Word for word, return the lines from the start of the entries below through the line that has "Past the settings".

:: EXTRACTED ENTRIES

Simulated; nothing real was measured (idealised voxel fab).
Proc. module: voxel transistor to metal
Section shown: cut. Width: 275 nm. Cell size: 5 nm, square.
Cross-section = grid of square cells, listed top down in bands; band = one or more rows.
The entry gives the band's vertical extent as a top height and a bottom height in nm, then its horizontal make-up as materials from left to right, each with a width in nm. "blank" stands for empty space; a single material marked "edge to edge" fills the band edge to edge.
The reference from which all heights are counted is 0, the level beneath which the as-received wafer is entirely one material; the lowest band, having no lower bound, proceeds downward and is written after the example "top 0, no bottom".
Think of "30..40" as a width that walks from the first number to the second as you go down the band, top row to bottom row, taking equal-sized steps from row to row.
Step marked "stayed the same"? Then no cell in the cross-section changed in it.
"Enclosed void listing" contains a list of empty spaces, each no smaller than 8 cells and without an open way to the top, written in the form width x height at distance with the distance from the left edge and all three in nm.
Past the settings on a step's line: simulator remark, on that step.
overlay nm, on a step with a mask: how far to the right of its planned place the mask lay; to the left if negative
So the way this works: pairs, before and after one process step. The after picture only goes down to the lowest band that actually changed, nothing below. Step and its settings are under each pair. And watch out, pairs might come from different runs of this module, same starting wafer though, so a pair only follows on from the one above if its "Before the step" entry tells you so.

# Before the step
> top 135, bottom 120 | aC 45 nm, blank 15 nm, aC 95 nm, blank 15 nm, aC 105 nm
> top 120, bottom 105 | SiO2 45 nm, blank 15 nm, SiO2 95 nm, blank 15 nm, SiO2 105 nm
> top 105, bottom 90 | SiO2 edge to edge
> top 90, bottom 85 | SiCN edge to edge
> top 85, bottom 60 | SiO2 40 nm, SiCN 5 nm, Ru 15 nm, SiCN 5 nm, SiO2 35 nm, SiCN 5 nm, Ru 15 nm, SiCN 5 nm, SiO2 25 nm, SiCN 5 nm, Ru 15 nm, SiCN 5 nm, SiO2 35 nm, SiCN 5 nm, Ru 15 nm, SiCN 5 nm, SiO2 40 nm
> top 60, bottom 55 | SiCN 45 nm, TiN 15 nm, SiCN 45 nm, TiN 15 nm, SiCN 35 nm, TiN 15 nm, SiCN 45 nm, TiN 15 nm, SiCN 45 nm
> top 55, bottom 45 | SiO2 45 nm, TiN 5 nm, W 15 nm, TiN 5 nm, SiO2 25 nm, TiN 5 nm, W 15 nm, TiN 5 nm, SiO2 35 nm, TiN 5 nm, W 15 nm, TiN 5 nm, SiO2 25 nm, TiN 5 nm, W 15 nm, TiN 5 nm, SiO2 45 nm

::::

ANSWER SPACE:
Simulated; nothing real was measured (idealised voxel fab).
Proc. module: voxel transistor to metal
Section shown: cut. Width: 275 nm. Cell size: 5 nm, square.
Cross-section = grid of square cells, listed top down in bands; band = one or more rows.
The entry gives the band's vertical extent as a top height and a bottom height in nm, then its horizontal make-up as materials from left to right, each with a width in nm. "blank" stands for empty space; a single material marked "edge to edge" fills the band edge to edge.
The reference from which all heights are counted is 0, the level beneath which the as-received wafer is entirely one material; the lowest band, having no lower bound, proceeds downward and is written after the example "top 0, no bottom".
Think of "30..40" as a width that walks from the first number to the second as you go down the band, top row to bottom row, taking equal-sized steps from row to row.
Step marked "stayed the same"? Then no cell in the cross-section changed in it.
"Enclosed void listing" contains a list of empty spaces, each no smaller than 8 cells and without an open way to the top, written in the form width x height at distance with the distance from the left edge and all three in nm.
Past the settings on a step's line: simulator remark, on that step.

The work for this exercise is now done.